▶ [Work request]: The answer should contain all of the data, retyped without any alteration.

((

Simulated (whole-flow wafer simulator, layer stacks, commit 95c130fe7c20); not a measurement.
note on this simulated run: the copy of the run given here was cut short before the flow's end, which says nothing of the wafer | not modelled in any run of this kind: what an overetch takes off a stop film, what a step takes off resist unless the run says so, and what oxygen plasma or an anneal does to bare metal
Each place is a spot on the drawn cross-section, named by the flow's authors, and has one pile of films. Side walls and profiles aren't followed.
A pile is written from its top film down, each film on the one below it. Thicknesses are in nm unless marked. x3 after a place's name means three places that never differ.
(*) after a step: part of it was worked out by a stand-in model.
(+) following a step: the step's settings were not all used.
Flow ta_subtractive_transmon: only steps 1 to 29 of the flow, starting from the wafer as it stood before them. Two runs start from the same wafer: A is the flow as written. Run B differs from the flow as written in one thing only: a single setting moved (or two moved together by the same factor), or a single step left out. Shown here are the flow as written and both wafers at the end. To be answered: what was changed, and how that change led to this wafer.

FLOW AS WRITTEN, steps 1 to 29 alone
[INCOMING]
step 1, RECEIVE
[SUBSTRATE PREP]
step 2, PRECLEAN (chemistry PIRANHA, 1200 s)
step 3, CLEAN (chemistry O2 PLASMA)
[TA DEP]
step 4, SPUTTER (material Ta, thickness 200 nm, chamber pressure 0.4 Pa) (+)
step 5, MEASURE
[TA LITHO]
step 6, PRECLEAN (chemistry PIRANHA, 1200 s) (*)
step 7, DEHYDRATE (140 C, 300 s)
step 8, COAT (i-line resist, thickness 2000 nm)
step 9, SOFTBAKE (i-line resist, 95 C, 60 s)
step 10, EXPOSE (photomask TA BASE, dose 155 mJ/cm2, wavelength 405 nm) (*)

))

▶ [Answer box]:
Simulated (whole-flow wafer simulator, layer stacks, commit 95c130fe7c20); not a measurement.
note on this simulated run: the copy of the run given here was cut short before the flow's end, which says nothing of the wafer | not modelled in any run of this kind: what an overetch takes off a stop film, what a step takes off resist unless the run says so, and what oxygen plasma or an anneal does to bare metal
Each place is a spot on the drawn cross-section, named by the flow's authors, and has one pile of films. Side walls and profiles aren't followed.
A pile is written from its top film down, each film on the one below it. Thicknesses are in nm unless marked. x3 after a place's name means three places that never differ.
(*) after a step: part of it was worked out by a stand-in model.
(+) following a step: the step's settings were not all used.
Flow ta_subtractive_transmon: only steps 1 to 29 of the flow, starting from the wafer as it stood before them. Two runs start from the same wafer: A is the flow as written. Run B differs from the flow as written in one thing only: a single setting moved (or two moved together by the same factor), or a single step left out. Shown here are the flow as written and both wafers at the end. To be answered: what was changed, and how that change led to this wafer.

FLOW AS WRITTEN, steps 1 to 29 alone
[INCOMING]
step 1, RECEIVE
[SUBSTRATE PREP]
step 2, PRECLEAN (chemistry PIRANHA, 1200 s)
step 3, CLEAN (chemistry O2 PLASMA)
[TA DEP]
step 4, SPUTTER (material Ta, thickness 200 nm, chamber pressure 0.4 Pa) (+)
step 5, MEASURE
[TA LITHO]
step 6, PRECLEAN (chemistry PIRANHA, 1200 s) (*)
step 7, DEHYDRATE (140 C, 300 s)
step 8, COAT (i-line resist, thickness 2000 nm)
step 9, SOFTBAKE (i-line resist, 95 C, 60 s)
step 10, EXPOSE (photomask TA BASE, dose 155 mJ/cm2, wavelength 405 nm) (*)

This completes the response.